- Work task:
For the material below, return exactly the lines starting at the one holding "C2: hours of" and ending at the one holding "The tool's runs may not all be listed.", counting both as part of the range.

- Dataset records:
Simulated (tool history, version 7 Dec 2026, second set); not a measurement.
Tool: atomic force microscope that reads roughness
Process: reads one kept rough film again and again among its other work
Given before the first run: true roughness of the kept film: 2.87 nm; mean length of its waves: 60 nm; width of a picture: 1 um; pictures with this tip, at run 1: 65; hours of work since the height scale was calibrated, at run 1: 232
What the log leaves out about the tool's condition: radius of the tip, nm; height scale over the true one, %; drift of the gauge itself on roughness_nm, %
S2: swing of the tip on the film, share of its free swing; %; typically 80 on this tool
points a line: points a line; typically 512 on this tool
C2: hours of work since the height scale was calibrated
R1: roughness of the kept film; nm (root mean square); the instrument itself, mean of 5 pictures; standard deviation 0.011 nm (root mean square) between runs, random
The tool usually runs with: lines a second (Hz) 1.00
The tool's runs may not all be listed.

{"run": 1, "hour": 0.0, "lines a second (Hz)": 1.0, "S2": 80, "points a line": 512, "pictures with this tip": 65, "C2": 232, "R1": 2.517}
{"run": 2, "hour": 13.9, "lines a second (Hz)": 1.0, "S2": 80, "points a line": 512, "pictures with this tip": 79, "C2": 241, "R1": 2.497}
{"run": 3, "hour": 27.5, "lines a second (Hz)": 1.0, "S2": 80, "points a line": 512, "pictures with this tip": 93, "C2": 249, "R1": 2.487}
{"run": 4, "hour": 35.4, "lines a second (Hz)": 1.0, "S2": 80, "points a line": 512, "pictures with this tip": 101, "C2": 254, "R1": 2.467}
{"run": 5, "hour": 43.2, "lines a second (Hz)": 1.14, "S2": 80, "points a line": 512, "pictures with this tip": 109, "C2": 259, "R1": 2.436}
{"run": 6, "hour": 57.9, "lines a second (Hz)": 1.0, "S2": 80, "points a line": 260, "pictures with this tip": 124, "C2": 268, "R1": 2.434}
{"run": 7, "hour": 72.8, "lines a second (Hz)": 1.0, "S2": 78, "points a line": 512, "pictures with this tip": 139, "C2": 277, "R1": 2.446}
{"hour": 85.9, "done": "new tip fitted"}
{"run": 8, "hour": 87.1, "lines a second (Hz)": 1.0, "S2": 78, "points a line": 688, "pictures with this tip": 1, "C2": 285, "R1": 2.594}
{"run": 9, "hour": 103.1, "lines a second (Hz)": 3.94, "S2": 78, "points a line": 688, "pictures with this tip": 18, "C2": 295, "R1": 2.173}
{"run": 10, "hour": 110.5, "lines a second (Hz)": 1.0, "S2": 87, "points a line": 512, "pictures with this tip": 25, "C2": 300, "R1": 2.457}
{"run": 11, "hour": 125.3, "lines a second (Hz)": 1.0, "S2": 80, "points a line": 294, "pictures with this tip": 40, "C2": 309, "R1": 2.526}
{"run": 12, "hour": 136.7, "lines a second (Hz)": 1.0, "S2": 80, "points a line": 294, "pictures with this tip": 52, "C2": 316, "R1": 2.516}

- Task result:
C2: hours of work since the height scale was calibrated
R1: roughness of the kept film; nm (root mean square); the instrument itself, mean of 5 pictures; standard deviation 0.011 nm (root mean square) between runs, random
The tool usually runs with: lines a second (Hz) 1.00
The tool's runs may not all be listed.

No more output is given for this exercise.